_EXTRACTED MATERIAL_.
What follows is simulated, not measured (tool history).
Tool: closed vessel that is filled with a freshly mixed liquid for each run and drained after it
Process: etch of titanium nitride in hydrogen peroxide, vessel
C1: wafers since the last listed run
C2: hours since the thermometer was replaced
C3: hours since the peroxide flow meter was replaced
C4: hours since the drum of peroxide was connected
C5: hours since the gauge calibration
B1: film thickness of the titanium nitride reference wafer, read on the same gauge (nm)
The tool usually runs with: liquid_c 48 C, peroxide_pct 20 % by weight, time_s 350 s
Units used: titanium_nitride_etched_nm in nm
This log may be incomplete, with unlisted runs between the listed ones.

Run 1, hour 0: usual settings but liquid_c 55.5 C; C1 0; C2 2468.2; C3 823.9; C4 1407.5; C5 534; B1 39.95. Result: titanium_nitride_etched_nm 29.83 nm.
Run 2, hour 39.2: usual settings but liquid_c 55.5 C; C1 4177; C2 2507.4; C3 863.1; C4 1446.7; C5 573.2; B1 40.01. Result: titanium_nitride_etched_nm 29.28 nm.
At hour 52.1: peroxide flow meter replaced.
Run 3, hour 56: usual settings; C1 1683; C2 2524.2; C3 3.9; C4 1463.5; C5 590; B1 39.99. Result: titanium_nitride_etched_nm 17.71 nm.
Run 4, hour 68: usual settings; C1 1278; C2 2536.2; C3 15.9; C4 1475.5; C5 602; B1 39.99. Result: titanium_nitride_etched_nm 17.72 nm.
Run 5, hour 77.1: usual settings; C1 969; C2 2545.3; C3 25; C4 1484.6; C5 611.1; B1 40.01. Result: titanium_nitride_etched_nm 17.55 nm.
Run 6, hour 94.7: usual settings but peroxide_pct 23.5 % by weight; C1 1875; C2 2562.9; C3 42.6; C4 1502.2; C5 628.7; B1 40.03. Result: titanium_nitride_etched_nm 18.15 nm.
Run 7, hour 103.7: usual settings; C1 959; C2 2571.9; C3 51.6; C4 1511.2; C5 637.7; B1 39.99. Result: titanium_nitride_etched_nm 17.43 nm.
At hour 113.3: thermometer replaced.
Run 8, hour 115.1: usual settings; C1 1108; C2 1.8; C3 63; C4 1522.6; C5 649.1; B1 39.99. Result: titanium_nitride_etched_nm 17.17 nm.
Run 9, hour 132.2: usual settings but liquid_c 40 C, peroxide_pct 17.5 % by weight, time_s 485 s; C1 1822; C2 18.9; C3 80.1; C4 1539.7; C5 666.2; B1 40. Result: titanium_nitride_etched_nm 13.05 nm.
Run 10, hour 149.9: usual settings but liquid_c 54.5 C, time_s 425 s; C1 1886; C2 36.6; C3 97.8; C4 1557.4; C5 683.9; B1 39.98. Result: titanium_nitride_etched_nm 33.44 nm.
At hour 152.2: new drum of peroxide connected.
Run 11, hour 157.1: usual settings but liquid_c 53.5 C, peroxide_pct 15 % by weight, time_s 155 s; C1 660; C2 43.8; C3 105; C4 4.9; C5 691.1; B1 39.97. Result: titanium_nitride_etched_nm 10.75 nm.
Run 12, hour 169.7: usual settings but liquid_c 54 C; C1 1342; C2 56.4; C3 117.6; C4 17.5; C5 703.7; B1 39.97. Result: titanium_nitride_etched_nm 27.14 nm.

_WORK TASK_. Everything from the first line of the entries above through the line with "Run 5, hour" is to be reproduced exactly, and nothing else.

_WRITTEN RESPONSE_.
What follows is simulated, not measured (tool history).
Tool: closed vessel that is filled with a freshly mixed liquid for each run and drained after it
Process: etch of titanium nitride in hydrogen peroxide, vessel
C1: wafers since the last listed run
C2: hours since the thermometer was replaced
C3: hours since the peroxide flow meter was replaced
C4: hours since the drum of peroxide was connected
C5: hours since the gauge calibration
B1: film thickness of the titanium nitride reference wafer, read on the same gauge (nm)
The tool usually runs with: liquid_c 48 C, peroxide_pct 20 % by weight, time_s 350 s
Units used: titanium_nitride_etched_nm in nm
This log may be incomplete, with unlisted runs between the listed ones.

Run 1, hour 0: usual settings but liquid_c 55.5 C; C1 0; C2 2468.2; C3 823.9; C4 1407.5; C5 534; B1 39.95. Result: titanium_nitride_etched_nm 29.83 nm.
Run 2, hour 39.2: usual settings but liquid_c 55.5 C; C1 4177; C2 2507.4; C3 863.1; C4 1446.7; C5 573.2; B1 40.01. Result: titanium_nitride_etched_nm 29.28 nm.
At hour 52.1: peroxide flow meter replaced.
Run 3, hour 56: usual settings; C1 1683; C2 2524.2; C3 3.9; C4 1463.5; C5 590; B1 39.99. Result: titanium_nitride_etched_nm 17.71 nm.
Run 4, hour 68: usual settings; C1 1278; C2 2536.2; C3 15.9; C4 1475.5; C5 602; B1 39.99. Result: titanium_nitride_etched_nm 17.72 nm.
Run 5, hour 77.1: usual settings; C1 969; C2 2545.3; C3 25; C4 1484.6; C5 611.1; B1 40.01. Result: titanium_nitride_etched_nm 17.55 nm.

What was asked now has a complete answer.